Work order: Print all the records exactly, please.

Information shown:
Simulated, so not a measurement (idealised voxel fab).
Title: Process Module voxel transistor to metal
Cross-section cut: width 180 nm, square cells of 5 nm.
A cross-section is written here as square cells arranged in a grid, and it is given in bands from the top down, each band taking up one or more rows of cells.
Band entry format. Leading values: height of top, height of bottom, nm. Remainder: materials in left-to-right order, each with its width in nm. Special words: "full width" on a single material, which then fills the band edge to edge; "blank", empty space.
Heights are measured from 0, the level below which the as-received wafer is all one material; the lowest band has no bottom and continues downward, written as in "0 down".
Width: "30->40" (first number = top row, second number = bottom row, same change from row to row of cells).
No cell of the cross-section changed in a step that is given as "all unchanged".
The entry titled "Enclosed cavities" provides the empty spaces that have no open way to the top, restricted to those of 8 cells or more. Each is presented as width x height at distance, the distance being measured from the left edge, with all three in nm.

Task response:
Simulated, so not a measurement (idealised voxel fab).
Title: Process Module voxel transistor to metal
Cross-section cut: width 180 nm, square cells of 5 nm.
A cross-section is written here as square cells arranged in a grid, and it is given in bands from the top down, each band taking up one or more rows of cells.
Band entry format. Leading values: height of top, height of bottom, nm. Remainder: materials in left-to-right order, each with its width in nm. Special words: "full width" on a single material, which then fills the band edge to edge; "blank", empty space.
Heights are measured from 0, the level below which the as-received wafer is all one material; the lowest band has no bottom and continues downward, written as in "0 down".
Width: "30->40" (first number = top row, second number = bottom row, same change from row to row of cells).
No cell of the cross-section changed in a step that is given as "all unchanged".
The entry titled "Enclosed cavities" provides the empty spaces that have no open way to the top, restricted to those of 8 cells or more. Each is presented as width x height at distance, the distance being measured from the left edge, with all three in nm.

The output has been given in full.